> **Work task**:
Return the records in full, with every character preserved.

> **Provided records**:
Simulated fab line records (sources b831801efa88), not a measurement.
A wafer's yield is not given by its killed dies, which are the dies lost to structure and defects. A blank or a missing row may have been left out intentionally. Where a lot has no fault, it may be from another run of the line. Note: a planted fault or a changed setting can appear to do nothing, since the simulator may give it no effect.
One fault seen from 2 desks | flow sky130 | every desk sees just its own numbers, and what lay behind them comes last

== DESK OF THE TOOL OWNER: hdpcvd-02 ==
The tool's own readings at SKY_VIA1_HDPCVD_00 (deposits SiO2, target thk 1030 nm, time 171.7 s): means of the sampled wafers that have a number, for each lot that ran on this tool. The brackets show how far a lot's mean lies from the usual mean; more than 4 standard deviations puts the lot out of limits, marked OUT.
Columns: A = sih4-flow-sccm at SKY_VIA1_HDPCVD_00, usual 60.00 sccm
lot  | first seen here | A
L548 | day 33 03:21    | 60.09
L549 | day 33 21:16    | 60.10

> **Your solution**:
Simulated fab line records (sources b831801efa88), not a measurement.
A wafer's yield is not given by its killed dies, which are the dies lost to structure and defects. A blank or a missing row may have been left out intentionally. Where a lot has no fault, it may be from another run of the line. Note: a planted fault or a changed setting can appear to do nothing, since the simulator may give it no effect.
One fault seen from 2 desks | flow sky130 | every desk sees just its own numbers, and what lay behind them comes last

== DESK OF THE TOOL OWNER: hdpcvd-02 ==
The tool's own readings at SKY_VIA1_HDPCVD_00 (deposits SiO2, target thk 1030 nm, time 171.7 s): means of the sampled wafers that have a number, for each lot that ran on this tool. The brackets show how far a lot's mean lies from the usual mean; more than 4 standard deviations puts the lot out of limits, marked OUT.
Columns: A = sih4-flow-sccm at SKY_VIA1_HDPCVD_00, usual 60.00 sccm
lot  | first seen here | A
L548 | day 33 03:21    | 60.09
L549 | day 33 21:16    | 60.10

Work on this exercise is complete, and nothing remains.